###

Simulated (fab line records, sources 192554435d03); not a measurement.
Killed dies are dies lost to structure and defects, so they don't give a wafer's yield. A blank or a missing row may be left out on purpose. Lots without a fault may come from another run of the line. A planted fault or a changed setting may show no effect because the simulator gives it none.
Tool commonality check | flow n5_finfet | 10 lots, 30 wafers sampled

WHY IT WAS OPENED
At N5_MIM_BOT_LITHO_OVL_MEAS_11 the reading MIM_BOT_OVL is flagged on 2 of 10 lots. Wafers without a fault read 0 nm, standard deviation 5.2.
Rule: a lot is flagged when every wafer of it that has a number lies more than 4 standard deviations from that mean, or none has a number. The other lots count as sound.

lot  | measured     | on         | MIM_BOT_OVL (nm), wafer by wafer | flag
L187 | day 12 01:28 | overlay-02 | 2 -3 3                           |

###

● Required action:
Without skipping a line, retype the full listing.

● Exercise solution:
Simulated (fab line records, sources 192554435d03); not a measurement.
Killed dies are dies lost to structure and defects, so they don't give a wafer's yield. A blank or a missing row may be left out on purpose. Lots without a fault may come from another run of the line. A planted fault or a changed setting may show no effect because the simulator gives it none.
Tool commonality check | flow n5_finfet | 10 lots, 30 wafers sampled

WHY IT WAS OPENED
At N5_MIM_BOT_LITHO_OVL_MEAS_11 the reading MIM_BOT_OVL is flagged on 2 of 10 lots. Wafers without a fault read 0 nm, standard deviation 5.2.
Rule: a lot is flagged when every wafer of it that has a number lies more than 4 standard deviations from that mean, or none has a number. The other lots count as sound.

lot  | measured     | on         | MIM_BOT_OVL (nm), wafer by wafer | flag
L187 | day 12 01:28 | overlay-02 | 2 -3 3                           |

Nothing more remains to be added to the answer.